*** Opening of Recorded information ***

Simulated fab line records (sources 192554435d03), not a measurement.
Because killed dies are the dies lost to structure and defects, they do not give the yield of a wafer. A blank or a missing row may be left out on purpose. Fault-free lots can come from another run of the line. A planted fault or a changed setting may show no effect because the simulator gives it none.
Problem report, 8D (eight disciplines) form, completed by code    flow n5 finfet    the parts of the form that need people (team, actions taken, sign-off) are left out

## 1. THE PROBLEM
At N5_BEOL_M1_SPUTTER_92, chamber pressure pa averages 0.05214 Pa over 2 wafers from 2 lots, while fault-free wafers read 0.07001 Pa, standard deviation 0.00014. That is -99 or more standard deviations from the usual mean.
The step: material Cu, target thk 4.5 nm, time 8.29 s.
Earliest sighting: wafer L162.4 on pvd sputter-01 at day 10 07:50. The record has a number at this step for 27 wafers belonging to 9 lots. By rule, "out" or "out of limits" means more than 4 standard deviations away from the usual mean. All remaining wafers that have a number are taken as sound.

*** Close of Recorded information ***

> Assigned task
The lines to extract from the data above begin with the line containing "At N5_BEOL_M1_SPUTTER_92, chamber" and end with the line containing "The step: material". Extract them exactly, including both.

> Answer space
At N5_BEOL_M1_SPUTTER_92, chamber pressure pa averages 0.05214 Pa over 2 wafers from 2 lots, while fault-free wafers read 0.07001 Pa, standard deviation 0.00014. That is -99 or more standard deviations from the usual mean.
The step: material Cu, target thk 4.5 nm, time 8.29 s.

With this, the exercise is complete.